Work task:
Could you set down exactly the lines of the data below, starting at the one that holds "4,130.6,1010,130.0,136.04,123.48" and ending at the one that holds "13,615.8,1010,130.0,135.84,125.57", both included, and only those?

Dataset:
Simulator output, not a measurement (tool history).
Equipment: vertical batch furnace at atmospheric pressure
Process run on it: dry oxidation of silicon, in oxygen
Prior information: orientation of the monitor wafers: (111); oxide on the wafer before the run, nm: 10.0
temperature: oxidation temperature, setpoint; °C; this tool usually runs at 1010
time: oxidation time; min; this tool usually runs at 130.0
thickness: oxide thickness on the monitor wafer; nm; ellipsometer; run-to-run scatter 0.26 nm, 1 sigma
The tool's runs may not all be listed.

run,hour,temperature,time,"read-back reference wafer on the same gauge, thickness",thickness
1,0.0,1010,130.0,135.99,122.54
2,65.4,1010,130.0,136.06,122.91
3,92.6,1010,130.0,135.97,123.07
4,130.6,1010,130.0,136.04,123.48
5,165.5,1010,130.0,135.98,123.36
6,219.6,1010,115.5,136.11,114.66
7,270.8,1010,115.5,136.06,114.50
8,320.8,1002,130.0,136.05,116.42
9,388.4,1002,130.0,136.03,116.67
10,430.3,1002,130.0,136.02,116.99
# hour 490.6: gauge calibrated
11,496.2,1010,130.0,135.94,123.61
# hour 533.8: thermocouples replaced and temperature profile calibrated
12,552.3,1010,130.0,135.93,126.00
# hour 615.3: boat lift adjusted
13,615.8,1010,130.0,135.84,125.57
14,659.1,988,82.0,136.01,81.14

Written response:
4,130.6,1010,130.0,136.04,123.48
5,165.5,1010,130.0,135.98,123.36
6,219.6,1010,115.5,136.11,114.66
7,270.8,1010,115.5,136.06,114.50
8,320.8,1002,130.0,136.05,116.42
9,388.4,1002,130.0,136.03,116.67
10,430.3,1002,130.0,136.02,116.99
# hour 490.6: gauge calibrated
11,496.2,1010,130.0,135.94,123.61
# hour 533.8: thermocouples replaced and temperature profile calibrated
12,552.3,1010,130.0,135.93,126.00
# hour 615.3: boat lift adjusted
13,615.8,1010,130.0,135.84,125.57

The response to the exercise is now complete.